Records supplied:
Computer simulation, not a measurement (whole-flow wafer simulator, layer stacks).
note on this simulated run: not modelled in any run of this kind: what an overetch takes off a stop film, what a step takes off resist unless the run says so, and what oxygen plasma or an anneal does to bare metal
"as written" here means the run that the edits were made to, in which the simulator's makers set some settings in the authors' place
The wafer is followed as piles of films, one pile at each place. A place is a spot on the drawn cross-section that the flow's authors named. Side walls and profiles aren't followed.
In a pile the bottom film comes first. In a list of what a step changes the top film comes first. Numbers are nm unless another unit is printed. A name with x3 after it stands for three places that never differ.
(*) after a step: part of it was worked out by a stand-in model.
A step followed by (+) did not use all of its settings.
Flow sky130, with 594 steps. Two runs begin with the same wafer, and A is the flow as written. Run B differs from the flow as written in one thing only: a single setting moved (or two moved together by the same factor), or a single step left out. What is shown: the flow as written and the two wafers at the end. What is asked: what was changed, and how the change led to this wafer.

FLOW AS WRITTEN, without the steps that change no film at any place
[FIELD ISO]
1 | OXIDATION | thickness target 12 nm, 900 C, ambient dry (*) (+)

Requirement: Return exactly what appears above, from the first line of the entries to the line with "The wafer is", inclusive.

Task result:
Computer simulation, not a measurement (whole-flow wafer simulator, layer stacks).
note on this simulated run: not modelled in any run of this kind: what an overetch takes off a stop film, what a step takes off resist unless the run says so, and what oxygen plasma or an anneal does to bare metal
"as written" here means the run that the edits were made to, in which the simulator's makers set some settings in the authors' place
The wafer is followed as piles of films, one pile at each place. A place is a spot on the drawn cross-section that the flow's authors named. Side walls and profiles aren't followed.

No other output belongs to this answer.